■ **RECORDED DATA**
((

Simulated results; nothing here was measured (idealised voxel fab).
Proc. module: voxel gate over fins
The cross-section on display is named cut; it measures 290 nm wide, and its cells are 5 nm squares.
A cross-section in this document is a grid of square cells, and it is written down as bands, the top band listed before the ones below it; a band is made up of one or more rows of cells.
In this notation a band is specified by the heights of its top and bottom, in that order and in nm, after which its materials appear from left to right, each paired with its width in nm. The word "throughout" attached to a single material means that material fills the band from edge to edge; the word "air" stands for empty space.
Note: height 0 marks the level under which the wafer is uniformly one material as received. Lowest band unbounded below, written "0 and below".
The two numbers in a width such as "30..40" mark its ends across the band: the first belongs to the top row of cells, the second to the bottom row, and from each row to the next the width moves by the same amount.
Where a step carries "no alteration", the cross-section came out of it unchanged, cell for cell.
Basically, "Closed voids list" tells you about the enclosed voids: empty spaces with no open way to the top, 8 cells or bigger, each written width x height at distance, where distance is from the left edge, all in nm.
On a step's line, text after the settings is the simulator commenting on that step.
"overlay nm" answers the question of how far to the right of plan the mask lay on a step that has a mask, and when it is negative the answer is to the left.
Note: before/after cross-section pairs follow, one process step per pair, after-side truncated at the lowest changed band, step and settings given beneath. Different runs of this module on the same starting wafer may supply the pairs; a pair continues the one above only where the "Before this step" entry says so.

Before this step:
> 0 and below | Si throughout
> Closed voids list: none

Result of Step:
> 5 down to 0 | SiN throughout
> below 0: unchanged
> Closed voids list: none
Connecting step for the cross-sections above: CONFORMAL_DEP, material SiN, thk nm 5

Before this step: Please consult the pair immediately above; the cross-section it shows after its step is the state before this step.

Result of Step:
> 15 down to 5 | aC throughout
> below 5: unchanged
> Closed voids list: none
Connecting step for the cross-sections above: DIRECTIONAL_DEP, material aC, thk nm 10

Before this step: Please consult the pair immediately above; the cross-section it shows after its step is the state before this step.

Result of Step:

))

■ **ACTIVITY**
Begin at the first line of the records above and restate each line word for word, stopping after the line with "below | Si throughout".

■ **WRITTEN RESPONSE**
Simulated results; nothing here was measured (idealised voxel fab).
Proc. module: voxel gate over fins
The cross-section on display is named cut; it measures 290 nm wide, and its cells are 5 nm squares.
A cross-section in this document is a grid of square cells, and it is written down as bands, the top band listed before the ones below it; a band is made up of one or more rows of cells.
In this notation a band is specified by the heights of its top and bottom, in that order and in nm, after which its materials appear from left to right, each paired with its width in nm. The word "throughout" attached to a single material means that material fills the band from edge to edge; the word "air" stands for empty space.
Note: height 0 marks the level under which the wafer is uniformly one material as received. Lowest band unbounded below, written "0 and below".
The two numbers in a width such as "30..40" mark its ends across the band: the first belongs to the top row of cells, the second to the bottom row, and from each row to the next the width moves by the same amount.
Where a step carries "no alteration", the cross-section came out of it unchanged, cell for cell.
Basically, "Closed voids list" tells you about the enclosed voids: empty spaces with no open way to the top, 8 cells or bigger, each written width x height at distance, where distance is from the left edge, all in nm.
On a step's line, text after the settings is the simulator commenting on that step.
"overlay nm" answers the question of how far to the right of plan the mask lay on a step that has a mask, and when it is negative the answer is to the left.
Note: before/after cross-section pairs follow, one process step per pair, after-side truncated at the lowest changed band, step and settings given beneath. Different runs of this module on the same starting wafer may supply the pairs; a pair continues the one above only where the "Before this step" entry says so.

Before this step:
> 0 and below | Si throughout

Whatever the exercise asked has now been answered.